**ACTION ITEM:** Repeat only the lines running from the beginning of the material through the line that contains "line-to-line clearance at".

**RAW DATA:**
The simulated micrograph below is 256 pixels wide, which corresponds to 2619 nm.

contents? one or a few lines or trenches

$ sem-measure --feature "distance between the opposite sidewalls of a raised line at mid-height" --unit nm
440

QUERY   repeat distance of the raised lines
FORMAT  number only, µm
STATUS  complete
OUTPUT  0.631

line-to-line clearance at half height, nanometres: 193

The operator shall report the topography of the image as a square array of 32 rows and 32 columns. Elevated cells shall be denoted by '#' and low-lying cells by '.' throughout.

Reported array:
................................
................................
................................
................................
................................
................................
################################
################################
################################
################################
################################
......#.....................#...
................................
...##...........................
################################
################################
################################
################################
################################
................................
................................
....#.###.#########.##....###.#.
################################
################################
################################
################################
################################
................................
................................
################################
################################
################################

**ANSWER SECTION:**
The simulated micrograph below is 256 pixels wide, which corresponds to 2619 nm.

contents? one or a few lines or trenches

$ sem-measure --feature "distance between the opposite sidewalls of a raised line at mid-height" --unit nm
440

QUERY   repeat distance of the raised lines
FORMAT  number only, µm
STATUS  complete
OUTPUT  0.631

line-to-line clearance at half height, nanometres: 193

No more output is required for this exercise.